● Record extracts:
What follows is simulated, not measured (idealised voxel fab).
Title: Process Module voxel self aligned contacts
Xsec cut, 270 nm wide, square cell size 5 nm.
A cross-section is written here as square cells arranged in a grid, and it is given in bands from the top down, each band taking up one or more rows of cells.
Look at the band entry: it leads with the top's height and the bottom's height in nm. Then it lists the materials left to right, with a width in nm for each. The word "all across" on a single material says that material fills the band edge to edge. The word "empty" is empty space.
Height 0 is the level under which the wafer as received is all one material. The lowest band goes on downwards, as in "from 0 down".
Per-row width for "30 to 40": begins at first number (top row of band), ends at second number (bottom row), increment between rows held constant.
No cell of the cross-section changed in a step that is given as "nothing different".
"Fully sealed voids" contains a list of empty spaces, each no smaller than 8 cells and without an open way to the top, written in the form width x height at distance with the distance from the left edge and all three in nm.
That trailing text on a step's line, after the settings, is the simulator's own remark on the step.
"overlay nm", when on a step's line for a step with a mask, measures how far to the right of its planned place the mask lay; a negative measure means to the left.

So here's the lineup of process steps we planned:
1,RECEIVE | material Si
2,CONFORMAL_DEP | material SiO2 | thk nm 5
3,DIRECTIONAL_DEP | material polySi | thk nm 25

● Brief: The listing above is to be restated word for word.

● Problem solution:
What follows is simulated, not measured (idealised voxel fab).
Title: Process Module voxel self aligned contacts
Xsec cut, 270 nm wide, square cell size 5 nm.
A cross-section is written here as square cells arranged in a grid, and it is given in bands from the top down, each band taking up one or more rows of cells.
Look at the band entry: it leads with the top's height and the bottom's height in nm. Then it lists the materials left to right, with a width in nm for each. The word "all across" on a single material says that material fills the band edge to edge. The word "empty" is empty space.
Height 0 is the level under which the wafer as received is all one material. The lowest band goes on downwards, as in "from 0 down".
Per-row width for "30 to 40": begins at first number (top row of band), ends at second number (bottom row), increment between rows held constant.
No cell of the cross-section changed in a step that is given as "nothing different".
"Fully sealed voids" contains a list of empty spaces, each no smaller than 8 cells and without an open way to the top, written in the form width x height at distance with the distance from the left edge and all three in nm.
That trailing text on a step's line, after the settings, is the simulator's own remark on the step.
"overlay nm", when on a step's line for a step with a mask, measures how far to the right of its planned place the mask lay; a negative measure means to the left.

So here's the lineup of process steps we planned:
1,RECEIVE | material Si
2,CONFORMAL_DEP | material SiO2 | thk nm 5
3,DIRECTIONAL_DEP | material polySi | thk nm 25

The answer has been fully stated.